• WORK REQUEST: Set down every record once more, exactly as given.

Start of EXCERPTED DATA
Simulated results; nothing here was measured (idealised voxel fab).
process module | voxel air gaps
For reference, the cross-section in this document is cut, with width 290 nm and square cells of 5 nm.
End of EXCERPTED DATA

• WRITTEN ANSWER:
Simulated results; nothing here was measured (idealised voxel fab).
process module | voxel air gaps
For reference, the cross-section in this document is cut, with width 290 nm and square cells of 5 nm.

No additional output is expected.